- Brief: Starting with the opening line of the material, restate every line word for word, and end on the line containing "A cross-section is".

- Recorded data:
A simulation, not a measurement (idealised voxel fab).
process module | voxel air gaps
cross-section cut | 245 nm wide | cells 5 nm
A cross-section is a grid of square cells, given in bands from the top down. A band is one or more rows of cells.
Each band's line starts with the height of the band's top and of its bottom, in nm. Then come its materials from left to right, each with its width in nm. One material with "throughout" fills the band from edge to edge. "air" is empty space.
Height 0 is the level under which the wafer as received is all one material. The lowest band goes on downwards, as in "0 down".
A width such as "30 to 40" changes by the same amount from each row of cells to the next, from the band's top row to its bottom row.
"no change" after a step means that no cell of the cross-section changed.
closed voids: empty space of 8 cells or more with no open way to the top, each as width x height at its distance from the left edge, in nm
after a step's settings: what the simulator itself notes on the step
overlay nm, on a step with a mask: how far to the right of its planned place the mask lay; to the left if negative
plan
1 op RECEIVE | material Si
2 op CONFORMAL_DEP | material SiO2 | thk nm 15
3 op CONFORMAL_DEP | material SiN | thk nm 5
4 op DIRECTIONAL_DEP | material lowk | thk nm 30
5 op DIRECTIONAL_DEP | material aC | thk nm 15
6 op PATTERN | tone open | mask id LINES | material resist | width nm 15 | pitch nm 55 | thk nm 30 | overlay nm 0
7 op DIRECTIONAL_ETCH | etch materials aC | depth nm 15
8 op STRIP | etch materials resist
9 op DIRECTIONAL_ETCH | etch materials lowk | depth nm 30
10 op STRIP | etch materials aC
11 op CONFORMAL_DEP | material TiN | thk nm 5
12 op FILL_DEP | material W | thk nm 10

- Response box:
A simulation, not a measurement (idealised voxel fab).
process module | voxel air gaps
cross-section cut | 245 nm wide | cells 5 nm
A cross-section is a grid of square cells, given in bands from the top down. A band is one or more rows of cells.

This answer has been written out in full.